### EXCERPTED RECORDS
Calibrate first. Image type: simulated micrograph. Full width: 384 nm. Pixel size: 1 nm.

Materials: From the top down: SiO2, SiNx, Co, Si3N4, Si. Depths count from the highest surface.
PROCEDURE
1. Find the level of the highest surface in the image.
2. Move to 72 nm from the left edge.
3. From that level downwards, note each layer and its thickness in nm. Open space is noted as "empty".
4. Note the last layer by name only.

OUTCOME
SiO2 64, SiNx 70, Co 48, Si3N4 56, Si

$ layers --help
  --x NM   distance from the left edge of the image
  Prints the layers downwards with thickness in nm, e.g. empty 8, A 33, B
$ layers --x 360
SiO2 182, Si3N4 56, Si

### REQUIRED ACTION
Above are the records; from them, give again exactly the lines from the one containing "Prints the layers" through the one containing "layers --x 360", both included.

### ANSWER SECTION
  Prints the layers downwards with thickness in nm, e.g. empty 8, A 33, B
$ layers --x 360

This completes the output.